RECORDED INFORMATION>
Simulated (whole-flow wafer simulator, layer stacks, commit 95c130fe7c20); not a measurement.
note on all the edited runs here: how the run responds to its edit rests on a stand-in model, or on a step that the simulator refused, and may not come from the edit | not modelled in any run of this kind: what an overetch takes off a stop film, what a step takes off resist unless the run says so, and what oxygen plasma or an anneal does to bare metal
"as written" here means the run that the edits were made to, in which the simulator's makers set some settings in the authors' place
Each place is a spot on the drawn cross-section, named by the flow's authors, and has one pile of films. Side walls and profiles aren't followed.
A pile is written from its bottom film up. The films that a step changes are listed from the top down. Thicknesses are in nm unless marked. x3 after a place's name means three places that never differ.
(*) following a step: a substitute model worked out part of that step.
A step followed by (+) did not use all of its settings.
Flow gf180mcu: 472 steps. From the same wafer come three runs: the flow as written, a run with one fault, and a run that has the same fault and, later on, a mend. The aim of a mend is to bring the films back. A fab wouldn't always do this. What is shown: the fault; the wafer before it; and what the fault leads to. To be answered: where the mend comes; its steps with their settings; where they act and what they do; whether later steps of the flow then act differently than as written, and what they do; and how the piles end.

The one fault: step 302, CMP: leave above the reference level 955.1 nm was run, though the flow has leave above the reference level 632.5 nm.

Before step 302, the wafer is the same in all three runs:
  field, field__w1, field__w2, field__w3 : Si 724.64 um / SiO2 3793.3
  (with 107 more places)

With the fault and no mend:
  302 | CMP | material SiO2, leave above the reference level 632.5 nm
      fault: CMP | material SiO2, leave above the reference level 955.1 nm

REQUIRED ACTION> Copy out all of the records, keeping every line identical.

RESPONSE>
Simulated (whole-flow wafer simulator, layer stacks, commit 95c130fe7c20); not a measurement.
note on all the edited runs here: how the run responds to its edit rests on a stand-in model, or on a step that the simulator refused, and may not come from the edit | not modelled in any run of this kind: what an overetch takes off a stop film, what a step takes off resist unless the run says so, and what oxygen plasma or an anneal does to bare metal
"as written" here means the run that the edits were made to, in which the simulator's makers set some settings in the authors' place
Each place is a spot on the drawn cross-section, named by the flow's authors, and has one pile of films. Side walls and profiles aren't followed.
A pile is written from its bottom film up. The films that a step changes are listed from the top down. Thicknesses are in nm unless marked. x3 after a place's name means three places that never differ.
(*) following a step: a substitute model worked out part of that step.
A step followed by (+) did not use all of its settings.
Flow gf180mcu: 472 steps. From the same wafer come three runs: the flow as written, a run with one fault, and a run that has the same fault and, later on, a mend. The aim of a mend is to bring the films back. A fab wouldn't always do this. What is shown: the fault; the wafer before it; and what the fault leads to. To be answered: where the mend comes; its steps with their settings; where they act and what they do; whether later steps of the flow then act differently than as written, and what they do; and how the piles end.

The one fault: step 302, CMP: leave above the reference level 955.1 nm was run, though the flow has leave above the reference level 632.5 nm.

Before step 302, the wafer is the same in all three runs:
  field, field__w1, field__w2, field__w3 : Si 724.64 um / SiO2 3793.3
  (with 107 more places)

With the fault and no mend:
  302 | CMP | material SiO2, leave above the reference level 632.5 nm
      fault: CMP | material SiO2, leave above the reference level 955.1 nm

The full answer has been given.